• Work order: Copy every line below precisely as it appears.

• Records shown:
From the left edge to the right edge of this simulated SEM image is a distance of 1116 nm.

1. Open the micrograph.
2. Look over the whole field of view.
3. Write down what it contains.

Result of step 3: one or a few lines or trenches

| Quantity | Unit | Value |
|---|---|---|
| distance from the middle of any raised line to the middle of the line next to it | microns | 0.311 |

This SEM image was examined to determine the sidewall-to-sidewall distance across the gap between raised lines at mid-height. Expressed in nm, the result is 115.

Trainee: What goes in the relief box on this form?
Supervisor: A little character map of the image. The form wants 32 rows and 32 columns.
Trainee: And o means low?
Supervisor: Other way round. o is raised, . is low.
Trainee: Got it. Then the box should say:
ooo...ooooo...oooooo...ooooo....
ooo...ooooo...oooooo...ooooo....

• Task result:
From the left edge to the right edge of this simulated SEM image is a distance of 1116 nm.

1. Open the micrograph.
2. Look over the whole field of view.
3. Write down what it contains.

Result of step 3: one or a few lines or trenches

| Quantity | Unit | Value |
|---|---|---|
| distance from the middle of any raised line to the middle of the line next to it | microns | 0.311 |

This SEM image was examined to determine the sidewall-to-sidewall distance across the gap between raised lines at mid-height. Expressed in nm, the result is 115.

Trainee: What goes in the relief box on this form?
Supervisor: A little character map of the image. The form wants 32 rows and 32 columns.
Trainee: And o means low?
Supervisor: Other way round. o is raised, . is low.
Trainee: Got it. Then the box should say:
ooo...ooooo...oooooo...ooooo....
ooo...ooooo...oooooo...ooooo....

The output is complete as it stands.